_EXTRACTED ENTRIES_:
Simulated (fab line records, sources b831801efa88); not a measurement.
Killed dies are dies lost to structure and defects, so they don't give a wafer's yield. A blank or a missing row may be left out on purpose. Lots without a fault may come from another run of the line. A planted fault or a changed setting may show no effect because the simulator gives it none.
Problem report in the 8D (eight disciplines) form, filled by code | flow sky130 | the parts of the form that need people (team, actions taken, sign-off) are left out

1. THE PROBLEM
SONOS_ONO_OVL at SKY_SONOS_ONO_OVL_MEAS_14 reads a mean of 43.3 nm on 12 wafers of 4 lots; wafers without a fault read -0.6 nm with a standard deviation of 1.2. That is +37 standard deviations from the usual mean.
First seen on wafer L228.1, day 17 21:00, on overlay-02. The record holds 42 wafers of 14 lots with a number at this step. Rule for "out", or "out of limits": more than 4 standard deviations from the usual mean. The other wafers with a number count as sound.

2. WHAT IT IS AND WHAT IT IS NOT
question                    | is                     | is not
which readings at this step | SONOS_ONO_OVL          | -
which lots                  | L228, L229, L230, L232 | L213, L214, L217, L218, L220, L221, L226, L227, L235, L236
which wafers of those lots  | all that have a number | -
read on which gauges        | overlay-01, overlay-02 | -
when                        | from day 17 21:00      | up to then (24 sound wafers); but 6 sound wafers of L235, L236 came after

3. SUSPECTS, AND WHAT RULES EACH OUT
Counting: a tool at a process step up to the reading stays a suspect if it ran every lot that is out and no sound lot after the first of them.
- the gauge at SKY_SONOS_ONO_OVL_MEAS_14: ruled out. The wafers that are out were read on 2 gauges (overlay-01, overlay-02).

_REQUIREMENT_:
In the records above, find the line with "read on which"; write out exactly that line and each one after it, stopping after the line with "3. SUSPECTS, AND WHAT RULES EACH OUT".

_TASK OUTPUT_:
read on which gauges        | overlay-01, overlay-02 | -
when                        | from day 17 21:00      | up to then (24 sound wafers); but 6 sound wafers of L235, L236 came after

3. SUSPECTS, AND WHAT RULES EACH OUT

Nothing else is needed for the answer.